● REQUIREMENT:
Give the data again in full. Keep every line the same.

=== Begin Enclosure ===

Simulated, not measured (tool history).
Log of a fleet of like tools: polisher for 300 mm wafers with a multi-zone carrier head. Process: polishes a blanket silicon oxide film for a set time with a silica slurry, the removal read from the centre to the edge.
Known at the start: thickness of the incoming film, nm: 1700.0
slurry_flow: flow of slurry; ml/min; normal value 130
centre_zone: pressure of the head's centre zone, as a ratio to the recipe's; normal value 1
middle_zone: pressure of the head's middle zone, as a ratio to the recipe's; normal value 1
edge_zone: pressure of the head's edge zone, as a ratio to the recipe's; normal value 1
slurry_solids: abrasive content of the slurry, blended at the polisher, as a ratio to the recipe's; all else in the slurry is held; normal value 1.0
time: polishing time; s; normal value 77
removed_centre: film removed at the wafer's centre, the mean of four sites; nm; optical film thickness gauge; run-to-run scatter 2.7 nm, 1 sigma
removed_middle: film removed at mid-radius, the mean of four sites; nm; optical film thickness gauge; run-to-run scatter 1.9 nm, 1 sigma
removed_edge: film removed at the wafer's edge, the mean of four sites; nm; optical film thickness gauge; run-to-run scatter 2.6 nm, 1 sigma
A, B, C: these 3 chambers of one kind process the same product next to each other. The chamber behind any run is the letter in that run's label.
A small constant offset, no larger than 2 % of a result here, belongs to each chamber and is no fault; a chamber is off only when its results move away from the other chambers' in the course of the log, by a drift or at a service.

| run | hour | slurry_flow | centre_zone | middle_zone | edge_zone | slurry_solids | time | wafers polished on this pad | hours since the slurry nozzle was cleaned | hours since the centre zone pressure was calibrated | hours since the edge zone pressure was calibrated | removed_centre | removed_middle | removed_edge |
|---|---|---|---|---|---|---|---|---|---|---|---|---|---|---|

=== End Enclosure ===

● RESPONSE:
Simulated, not measured (tool history).
Log of a fleet of like tools: polisher for 300 mm wafers with a multi-zone carrier head. Process: polishes a blanket silicon oxide film for a set time with a silica slurry, the removal read from the centre to the edge.
Known at the start: thickness of the incoming film, nm: 1700.0
slurry_flow: flow of slurry; ml/min; normal value 130
centre_zone: pressure of the head's centre zone, as a ratio to the recipe's; normal value 1
middle_zone: pressure of the head's middle zone, as a ratio to the recipe's; normal value 1
edge_zone: pressure of the head's edge zone, as a ratio to the recipe's; normal value 1
slurry_solids: abrasive content of the slurry, blended at the polisher, as a ratio to the recipe's; all else in the slurry is held; normal value 1.0
time: polishing time; s; normal value 77
removed_centre: film removed at the wafer's centre, the mean of four sites; nm; optical film thickness gauge; run-to-run scatter 2.7 nm, 1 sigma
removed_middle: film removed at mid-radius, the mean of four sites; nm; optical film thickness gauge; run-to-run scatter 1.9 nm, 1 sigma
removed_edge: film removed at the wafer's edge, the mean of four sites; nm; optical film thickness gauge; run-to-run scatter 2.6 nm, 1 sigma
A, B, C: these 3 chambers of one kind process the same product next to each other. The chamber behind any run is the letter in that run's label.
A small constant offset, no larger than 2 % of a result here, belongs to each chamber and is no fault; a chamber is off only when its results move away from the other chambers' in the course of the log, by a drift or at a service.

| run | hour | slurry_flow | centre_zone | middle_zone | edge_zone | slurry_solids | time | wafers polished on this pad | hours since the slurry nozzle was cleaned | hours since the centre zone pressure was calibrated | hours since the edge zone pressure was calibrated | removed_centre | removed_middle | removed_edge |
|---|---|---|---|---|---|---|---|---|---|---|---|---|---|---|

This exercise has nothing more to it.